§ Brief: In this exercise, set down every entry that follows exactly as it appears.

§ Provided material:
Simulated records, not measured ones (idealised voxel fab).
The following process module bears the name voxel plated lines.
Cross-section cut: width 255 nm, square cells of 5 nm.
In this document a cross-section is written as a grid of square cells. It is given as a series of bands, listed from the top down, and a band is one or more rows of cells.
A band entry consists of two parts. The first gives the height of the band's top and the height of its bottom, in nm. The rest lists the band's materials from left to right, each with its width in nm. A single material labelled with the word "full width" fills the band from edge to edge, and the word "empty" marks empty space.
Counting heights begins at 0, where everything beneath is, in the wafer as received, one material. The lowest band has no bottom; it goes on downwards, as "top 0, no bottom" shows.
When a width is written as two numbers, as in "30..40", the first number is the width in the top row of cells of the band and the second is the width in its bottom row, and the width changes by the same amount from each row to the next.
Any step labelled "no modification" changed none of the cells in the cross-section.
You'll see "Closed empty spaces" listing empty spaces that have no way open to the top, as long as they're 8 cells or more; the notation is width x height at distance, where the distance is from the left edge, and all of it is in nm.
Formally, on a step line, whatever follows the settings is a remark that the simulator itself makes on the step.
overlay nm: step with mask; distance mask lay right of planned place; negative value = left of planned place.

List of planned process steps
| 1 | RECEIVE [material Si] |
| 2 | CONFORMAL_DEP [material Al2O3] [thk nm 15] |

§ Expected answer:
Simulated records, not measured ones (idealised voxel fab).
The following process module bears the name voxel plated lines.
Cross-section cut: width 255 nm, square cells of 5 nm.
In this document a cross-section is written as a grid of square cells. It is given as a series of bands, listed from the top down, and a band is one or more rows of cells.
A band entry consists of two parts. The first gives the height of the band's top and the height of its bottom, in nm. The rest lists the band's materials from left to right, each with its width in nm. A single material labelled with the word "full width" fills the band from edge to edge, and the word "empty" marks empty space.
Counting heights begins at 0, where everything beneath is, in the wafer as received, one material. The lowest band has no bottom; it goes on downwards, as "top 0, no bottom" shows.
When a width is written as two numbers, as in "30..40", the first number is the width in the top row of cells of the band and the second is the width in its bottom row, and the width changes by the same amount from each row to the next.
Any step labelled "no modification" changed none of the cells in the cross-section.
You'll see "Closed empty spaces" listing empty spaces that have no way open to the top, as long as they're 8 cells or more; the notation is width x height at distance, where the distance is from the left edge, and all of it is in nm.
Formally, on a step line, whatever follows the settings is a remark that the simulator itself makes on the step.
overlay nm: step with mask; distance mask lay right of planned place; negative value = left of planned place.

List of planned process steps
| 1 | RECEIVE [material Si] |
| 2 | CONFORMAL_DEP [material Al2O3] [thk nm 15] |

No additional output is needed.